START Information provided

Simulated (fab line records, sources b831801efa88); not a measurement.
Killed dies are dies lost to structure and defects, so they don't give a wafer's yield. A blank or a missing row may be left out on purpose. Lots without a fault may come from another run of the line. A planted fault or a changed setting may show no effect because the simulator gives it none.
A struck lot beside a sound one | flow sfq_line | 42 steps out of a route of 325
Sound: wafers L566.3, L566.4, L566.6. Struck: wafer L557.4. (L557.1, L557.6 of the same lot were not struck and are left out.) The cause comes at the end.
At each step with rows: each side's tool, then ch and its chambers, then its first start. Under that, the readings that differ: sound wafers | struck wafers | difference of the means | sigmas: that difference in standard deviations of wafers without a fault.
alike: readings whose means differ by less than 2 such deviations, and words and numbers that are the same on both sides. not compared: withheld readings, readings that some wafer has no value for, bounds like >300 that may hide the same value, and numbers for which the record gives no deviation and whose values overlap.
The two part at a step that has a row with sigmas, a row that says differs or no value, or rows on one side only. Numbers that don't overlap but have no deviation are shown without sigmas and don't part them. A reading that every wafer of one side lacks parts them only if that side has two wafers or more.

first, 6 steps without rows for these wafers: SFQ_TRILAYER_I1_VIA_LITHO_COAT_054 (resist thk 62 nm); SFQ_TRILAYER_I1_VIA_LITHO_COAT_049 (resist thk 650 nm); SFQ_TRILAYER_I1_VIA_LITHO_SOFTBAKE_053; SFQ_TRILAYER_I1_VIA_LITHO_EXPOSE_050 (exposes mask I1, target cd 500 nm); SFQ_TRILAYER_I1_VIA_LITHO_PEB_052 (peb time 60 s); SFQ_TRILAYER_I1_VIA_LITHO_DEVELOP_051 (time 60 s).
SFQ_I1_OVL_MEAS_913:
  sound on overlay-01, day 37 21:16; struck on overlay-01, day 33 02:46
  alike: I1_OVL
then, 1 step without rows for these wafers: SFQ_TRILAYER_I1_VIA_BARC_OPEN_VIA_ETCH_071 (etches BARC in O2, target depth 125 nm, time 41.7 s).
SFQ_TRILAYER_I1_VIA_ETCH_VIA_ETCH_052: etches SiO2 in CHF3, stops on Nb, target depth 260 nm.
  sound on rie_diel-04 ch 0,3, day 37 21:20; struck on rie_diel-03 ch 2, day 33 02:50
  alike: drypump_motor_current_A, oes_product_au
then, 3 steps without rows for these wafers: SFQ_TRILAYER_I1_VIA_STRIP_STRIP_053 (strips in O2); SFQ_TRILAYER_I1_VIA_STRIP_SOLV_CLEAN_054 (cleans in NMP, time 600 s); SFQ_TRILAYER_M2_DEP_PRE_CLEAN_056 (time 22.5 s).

END Information provided

### Work task
Above are the entries. Output exactly the lines beginning with the line that has "At each step" and ending with the line that has "alike: I1_OVL".

### Solution
At each step with rows: each side's tool, then ch and its chambers, then its first start. Under that, the readings that differ: sound wafers | struck wafers | difference of the means | sigmas: that difference in standard deviations of wafers without a fault.
alike: readings whose means differ by less than 2 such deviations, and words and numbers that are the same on both sides. not compared: withheld readings, readings that some wafer has no value for, bounds like >300 that may hide the same value, and numbers for which the record gives no deviation and whose values overlap.
The two part at a step that has a row with sigmas, a row that says differs or no value, or rows on one side only. Numbers that don't overlap but have no deviation are shown without sigmas and don't part them. A reading that every wafer of one side lacks parts them only if that side has two wafers or more.

first, 6 steps without rows for these wafers: SFQ_TRILAYER_I1_VIA_LITHO_COAT_054 (resist thk 62 nm); SFQ_TRILAYER_I1_VIA_LITHO_COAT_049 (resist thk 650 nm); SFQ_TRILAYER_I1_VIA_LITHO_SOFTBAKE_053; SFQ_TRILAYER_I1_VIA_LITHO_EXPOSE_050 (exposes mask I1, target cd 500 nm); SFQ_TRILAYER_I1_VIA_LITHO_PEB_052 (peb time 60 s); SFQ_TRILAYER_I1_VIA_LITHO_DEVELOP_051 (time 60 s).
SFQ_I1_OVL_MEAS_913:
  sound on overlay-01, day 37 21:16; struck on overlay-01, day 33 02:46
  alike: I1_OVL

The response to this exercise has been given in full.